WORK ITEM
Everything from the first line of the material below through the line containing "run,hour,heater temperature setpoint" must be retyped exactly, and nothing past it.

RECORD EXTRACTS START
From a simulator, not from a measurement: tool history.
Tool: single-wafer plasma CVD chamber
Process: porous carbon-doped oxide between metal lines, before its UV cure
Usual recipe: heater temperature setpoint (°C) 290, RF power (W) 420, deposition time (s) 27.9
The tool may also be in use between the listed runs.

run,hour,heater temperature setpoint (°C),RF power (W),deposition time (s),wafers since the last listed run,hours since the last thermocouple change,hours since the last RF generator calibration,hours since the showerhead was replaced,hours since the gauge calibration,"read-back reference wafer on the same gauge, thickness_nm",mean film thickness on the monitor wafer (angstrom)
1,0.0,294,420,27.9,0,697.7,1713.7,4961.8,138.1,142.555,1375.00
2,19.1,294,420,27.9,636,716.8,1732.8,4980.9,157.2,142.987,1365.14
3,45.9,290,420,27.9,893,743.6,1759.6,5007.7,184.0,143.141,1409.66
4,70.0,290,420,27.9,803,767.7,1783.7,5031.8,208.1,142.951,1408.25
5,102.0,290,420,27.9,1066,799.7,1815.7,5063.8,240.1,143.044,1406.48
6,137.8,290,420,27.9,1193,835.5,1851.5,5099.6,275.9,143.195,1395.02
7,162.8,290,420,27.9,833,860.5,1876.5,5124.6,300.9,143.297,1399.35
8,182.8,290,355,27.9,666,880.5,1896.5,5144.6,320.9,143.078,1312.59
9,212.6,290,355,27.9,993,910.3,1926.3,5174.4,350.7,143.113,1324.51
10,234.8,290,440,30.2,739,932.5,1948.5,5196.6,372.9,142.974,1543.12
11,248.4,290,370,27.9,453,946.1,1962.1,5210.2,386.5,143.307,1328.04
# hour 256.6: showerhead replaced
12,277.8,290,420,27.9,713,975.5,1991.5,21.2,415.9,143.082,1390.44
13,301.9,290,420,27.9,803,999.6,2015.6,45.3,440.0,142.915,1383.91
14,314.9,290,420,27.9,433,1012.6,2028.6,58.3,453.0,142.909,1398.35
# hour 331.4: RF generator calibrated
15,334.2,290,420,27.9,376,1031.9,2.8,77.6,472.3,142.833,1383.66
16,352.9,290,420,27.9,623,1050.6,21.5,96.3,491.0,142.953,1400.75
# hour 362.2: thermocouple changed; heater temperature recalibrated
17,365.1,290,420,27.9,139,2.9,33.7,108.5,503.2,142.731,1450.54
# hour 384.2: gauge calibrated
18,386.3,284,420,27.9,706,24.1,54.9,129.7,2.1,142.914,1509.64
RECORD EXTRACTS END

EXERCISE ANSWER
From a simulator, not from a measurement: tool history.
Tool: single-wafer plasma CVD chamber
Process: porous carbon-doped oxide between metal lines, before its UV cure
Usual recipe: heater temperature setpoint (°C) 290, RF power (W) 420, deposition time (s) 27.9
The tool may also be in use between the listed runs.

run,hour,heater temperature setpoint (°C),RF power (W),deposition time (s),wafers since the last listed run,hours since the last thermocouple change,hours since the last RF generator calibration,hours since the showerhead was replaced,hours since the gauge calibration,"read-back reference wafer on the same gauge, thickness_nm",mean film thickness on the monitor wafer (angstrom)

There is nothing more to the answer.